▶ **Work instruction**: Copy exactly the lines of the records below, and only those lines, beginning with the line that contains "Initial facts: needles: 640;" and ending with the line that contains "This log may".

======

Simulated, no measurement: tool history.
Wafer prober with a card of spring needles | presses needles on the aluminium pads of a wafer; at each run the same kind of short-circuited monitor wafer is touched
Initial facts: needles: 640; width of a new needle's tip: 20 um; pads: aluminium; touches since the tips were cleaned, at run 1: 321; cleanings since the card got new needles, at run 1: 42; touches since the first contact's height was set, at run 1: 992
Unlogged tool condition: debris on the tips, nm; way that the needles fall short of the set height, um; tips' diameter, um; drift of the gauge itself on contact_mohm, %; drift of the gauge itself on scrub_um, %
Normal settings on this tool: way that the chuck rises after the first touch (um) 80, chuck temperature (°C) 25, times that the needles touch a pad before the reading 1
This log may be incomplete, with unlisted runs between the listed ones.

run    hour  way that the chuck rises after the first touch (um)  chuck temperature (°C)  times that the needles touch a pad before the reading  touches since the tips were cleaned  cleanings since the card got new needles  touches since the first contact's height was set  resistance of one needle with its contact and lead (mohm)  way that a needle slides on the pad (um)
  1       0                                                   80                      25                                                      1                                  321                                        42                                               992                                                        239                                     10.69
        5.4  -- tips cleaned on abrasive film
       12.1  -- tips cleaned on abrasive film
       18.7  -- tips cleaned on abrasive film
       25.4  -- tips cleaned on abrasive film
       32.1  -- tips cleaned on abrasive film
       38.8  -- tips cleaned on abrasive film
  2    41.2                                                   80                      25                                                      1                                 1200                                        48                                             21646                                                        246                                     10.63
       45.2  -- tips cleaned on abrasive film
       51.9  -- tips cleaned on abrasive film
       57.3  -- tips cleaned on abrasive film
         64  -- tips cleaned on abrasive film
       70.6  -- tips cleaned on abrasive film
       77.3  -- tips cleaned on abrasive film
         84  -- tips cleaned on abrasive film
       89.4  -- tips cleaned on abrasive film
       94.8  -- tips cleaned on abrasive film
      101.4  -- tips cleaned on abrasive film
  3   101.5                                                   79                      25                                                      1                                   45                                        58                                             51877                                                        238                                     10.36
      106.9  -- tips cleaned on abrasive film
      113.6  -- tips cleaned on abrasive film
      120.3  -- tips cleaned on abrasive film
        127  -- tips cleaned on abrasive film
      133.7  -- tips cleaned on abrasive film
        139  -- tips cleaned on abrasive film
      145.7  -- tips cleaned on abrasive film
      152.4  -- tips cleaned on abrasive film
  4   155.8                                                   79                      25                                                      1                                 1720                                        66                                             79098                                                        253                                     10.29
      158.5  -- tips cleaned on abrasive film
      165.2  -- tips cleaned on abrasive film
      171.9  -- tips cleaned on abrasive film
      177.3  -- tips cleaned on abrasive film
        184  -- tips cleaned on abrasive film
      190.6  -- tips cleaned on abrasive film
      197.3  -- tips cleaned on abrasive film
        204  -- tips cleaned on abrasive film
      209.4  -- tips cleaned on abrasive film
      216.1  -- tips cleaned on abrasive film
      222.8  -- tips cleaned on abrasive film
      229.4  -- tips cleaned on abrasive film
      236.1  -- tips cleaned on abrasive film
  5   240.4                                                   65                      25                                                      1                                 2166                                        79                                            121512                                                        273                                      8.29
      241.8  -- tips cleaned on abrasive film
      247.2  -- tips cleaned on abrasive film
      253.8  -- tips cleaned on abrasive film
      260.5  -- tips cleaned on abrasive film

======

▶ **Task response**:
Initial facts: needles: 640; width of a new needle's tip: 20 um; pads: aluminium; touches since the tips were cleaned, at run 1: 321; cleanings since the card got new needles, at run 1: 42; touches since the first contact's height was set, at run 1: 992
Unlogged tool condition: debris on the tips, nm; way that the needles fall short of the set height, um; tips' diameter, um; drift of the gauge itself on contact_mohm, %; drift of the gauge itself on scrub_um, %
Normal settings on this tool: way that the chuck rises after the first touch (um) 80, chuck temperature (°C) 25, times that the needles touch a pad before the reading 1
This log may be incomplete, with unlisted runs between the listed ones.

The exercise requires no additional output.